════════════════

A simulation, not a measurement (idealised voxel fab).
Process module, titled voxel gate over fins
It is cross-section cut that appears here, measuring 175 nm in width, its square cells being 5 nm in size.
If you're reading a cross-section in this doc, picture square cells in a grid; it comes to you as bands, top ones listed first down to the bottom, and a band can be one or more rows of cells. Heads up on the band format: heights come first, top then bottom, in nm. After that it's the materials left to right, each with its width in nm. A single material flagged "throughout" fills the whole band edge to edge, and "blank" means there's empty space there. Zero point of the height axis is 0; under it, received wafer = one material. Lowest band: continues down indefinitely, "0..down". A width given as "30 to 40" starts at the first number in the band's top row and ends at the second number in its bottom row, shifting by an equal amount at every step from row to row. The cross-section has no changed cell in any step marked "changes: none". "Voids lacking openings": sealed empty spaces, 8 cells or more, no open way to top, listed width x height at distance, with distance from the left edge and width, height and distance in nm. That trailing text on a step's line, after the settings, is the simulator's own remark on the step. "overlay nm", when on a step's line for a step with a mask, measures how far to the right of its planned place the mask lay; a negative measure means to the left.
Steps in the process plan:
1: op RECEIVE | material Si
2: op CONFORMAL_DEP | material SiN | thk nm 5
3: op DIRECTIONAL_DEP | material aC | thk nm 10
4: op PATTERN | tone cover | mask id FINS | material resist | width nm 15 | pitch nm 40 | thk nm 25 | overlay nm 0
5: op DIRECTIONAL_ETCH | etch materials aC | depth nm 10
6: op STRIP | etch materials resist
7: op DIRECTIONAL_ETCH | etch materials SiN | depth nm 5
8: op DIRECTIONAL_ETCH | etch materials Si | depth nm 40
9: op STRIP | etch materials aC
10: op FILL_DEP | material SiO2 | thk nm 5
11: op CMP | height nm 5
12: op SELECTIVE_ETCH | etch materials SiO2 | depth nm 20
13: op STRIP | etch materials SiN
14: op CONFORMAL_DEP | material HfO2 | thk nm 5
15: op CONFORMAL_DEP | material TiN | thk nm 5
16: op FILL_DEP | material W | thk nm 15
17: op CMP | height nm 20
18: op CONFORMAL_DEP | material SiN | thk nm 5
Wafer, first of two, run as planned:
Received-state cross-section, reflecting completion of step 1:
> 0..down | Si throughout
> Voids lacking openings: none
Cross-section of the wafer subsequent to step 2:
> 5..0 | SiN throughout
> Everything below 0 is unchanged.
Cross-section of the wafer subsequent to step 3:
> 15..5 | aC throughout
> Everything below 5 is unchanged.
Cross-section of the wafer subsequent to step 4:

════════════════

*WORK INSTRUCTION*: Look above for the line with "4: op PATTERN" and the line with "5 is unchanged.". Write out those two lines and all the lines between them, exactly, and no others.

*RESULT*:
4: op PATTERN | tone cover | mask id FINS | material resist | width nm 15 | pitch nm 40 | thk nm 25 | overlay nm 0
5: op DIRECTIONAL_ETCH | etch materials aC | depth nm 10
6: op STRIP | etch materials resist
7: op DIRECTIONAL_ETCH | etch materials SiN | depth nm 5
8: op DIRECTIONAL_ETCH | etch materials Si | depth nm 40
9: op STRIP | etch materials aC
10: op FILL_DEP | material SiO2 | thk nm 5
11: op CMP | height nm 5
12: op SELECTIVE_ETCH | etch materials SiO2 | depth nm 20
13: op STRIP | etch materials SiN
14: op CONFORMAL_DEP | material HfO2 | thk nm 5
15: op CONFORMAL_DEP | material TiN | thk nm 5
16: op FILL_DEP | material W | thk nm 15
17: op CMP | height nm 20
18: op CONFORMAL_DEP | material SiN | thk nm 5
Wafer, first of two, run as planned:
Received-state cross-section, reflecting completion of step 1:
> 0..down | Si throughout
> Voids lacking openings: none
Cross-section of the wafer subsequent to step 2:
> 5..0 | SiN throughout
> Everything below 0 is unchanged.
Cross-section of the wafer subsequent to step 3:
> 15..5 | aC throughout
> Everything below 5 is unchanged.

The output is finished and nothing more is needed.